*TASK ITEM*: Only an exact copy of the listing below will do.

*EXTRACTED ENTRIES*:
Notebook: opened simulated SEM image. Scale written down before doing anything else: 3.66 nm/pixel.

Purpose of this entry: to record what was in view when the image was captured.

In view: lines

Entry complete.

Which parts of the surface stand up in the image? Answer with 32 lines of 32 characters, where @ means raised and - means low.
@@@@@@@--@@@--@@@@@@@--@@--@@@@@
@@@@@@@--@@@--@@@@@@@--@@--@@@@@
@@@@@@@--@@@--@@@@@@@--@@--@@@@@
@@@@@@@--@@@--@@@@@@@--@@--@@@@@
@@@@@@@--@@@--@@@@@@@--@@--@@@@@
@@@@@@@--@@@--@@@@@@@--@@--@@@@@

*ANSWER SPACE*:
Notebook: opened simulated SEM image. Scale written down before doing anything else: 3.66 nm/pixel.

Purpose of this entry: to record what was in view when the image was captured.

In view: lines

Entry complete.

Which parts of the surface stand up in the image? Answer with 32 lines of 32 characters, where @ means raised and - means low.
@@@@@@@--@@@--@@@@@@@--@@--@@@@@
@@@@@@@--@@@--@@@@@@@--@@--@@@@@
@@@@@@@--@@@--@@@@@@@--@@--@@@@@
@@@@@@@--@@@--@@@@@@@--@@--@@@@@
@@@@@@@--@@@--@@@@@@@--@@--@@@@@
@@@@@@@--@@@--@@@@@@@--@@--@@@@@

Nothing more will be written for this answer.